▸ **Work task**:
Copy out the full set of records. Keep every word the same.

▸ **Extracted data**:
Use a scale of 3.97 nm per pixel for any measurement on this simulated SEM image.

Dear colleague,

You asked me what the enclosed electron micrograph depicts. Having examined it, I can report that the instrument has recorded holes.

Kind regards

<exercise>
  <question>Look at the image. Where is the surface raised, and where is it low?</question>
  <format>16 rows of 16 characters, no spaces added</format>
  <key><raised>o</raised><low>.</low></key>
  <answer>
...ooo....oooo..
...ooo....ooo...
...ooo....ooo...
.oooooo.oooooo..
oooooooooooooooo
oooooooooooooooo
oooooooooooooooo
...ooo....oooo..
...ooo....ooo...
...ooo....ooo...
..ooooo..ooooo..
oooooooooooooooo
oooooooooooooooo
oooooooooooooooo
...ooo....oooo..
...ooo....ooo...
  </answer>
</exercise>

▸ **Response area**:
Use a scale of 3.97 nm per pixel for any measurement on this simulated SEM image.

Dear colleague,

You asked me what the enclosed electron micrograph depicts. Having examined it, I can report that the instrument has recorded holes.

Kind regards

<exercise>
  <question>Look at the image. Where is the surface raised, and where is it low?</question>
  <format>16 rows of 16 characters, no spaces added</format>
  <key><raised>o</raised><low>.</low></key>
  <answer>
...ooo....oooo..
...ooo....ooo...
...ooo....ooo...
.oooooo.oooooo..
oooooooooooooooo
oooooooooooooooo
oooooooooooooooo
...ooo....oooo..
...ooo....ooo...
...ooo....ooo...
..ooooo..ooooo..
oooooooooooooooo
oooooooooooooooo
oooooooooooooooo
...ooo....oooo..
...ooo....ooo...
  </answer>
</exercise>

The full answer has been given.